Information provided —
════════════════

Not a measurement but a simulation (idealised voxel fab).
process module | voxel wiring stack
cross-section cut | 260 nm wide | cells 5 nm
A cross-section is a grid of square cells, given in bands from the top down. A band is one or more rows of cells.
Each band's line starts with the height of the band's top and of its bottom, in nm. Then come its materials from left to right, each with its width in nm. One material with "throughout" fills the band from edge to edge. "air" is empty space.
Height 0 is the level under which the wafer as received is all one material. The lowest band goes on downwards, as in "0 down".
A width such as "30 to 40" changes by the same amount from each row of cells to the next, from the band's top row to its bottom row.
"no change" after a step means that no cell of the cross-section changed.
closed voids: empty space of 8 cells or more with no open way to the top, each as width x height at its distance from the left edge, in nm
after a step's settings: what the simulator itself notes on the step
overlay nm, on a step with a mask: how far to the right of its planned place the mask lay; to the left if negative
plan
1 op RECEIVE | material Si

════════════════

Required action —
Repeat all the records without altering a single word.

Answer box —
Not a measurement but a simulation (idealised voxel fab).
process module | voxel wiring stack
cross-section cut | 260 nm wide | cells 5 nm
A cross-section is a grid of square cells, given in bands from the top down. A band is one or more rows of cells.
Each band's line starts with the height of the band's top and of its bottom, in nm. Then come its materials from left to right, each with its width in nm. One material with "throughout" fills the band from edge to edge. "air" is empty space.
Height 0 is the level under which the wafer as received is all one material. The lowest band goes on downwards, as in "0 down".
A width such as "30 to 40" changes by the same amount from each row of cells to the next, from the band's top row to its bottom row.
"no change" after a step means that no cell of the cross-section changed.
closed voids: empty space of 8 cells or more with no open way to the top, each as width x height at its distance from the left edge, in nm
after a step's settings: what the simulator itself notes on the step
overlay nm, on a step with a mask: how far to the right of its planned place the mask lay; to the left if negative
plan
1 op RECEIVE | material Si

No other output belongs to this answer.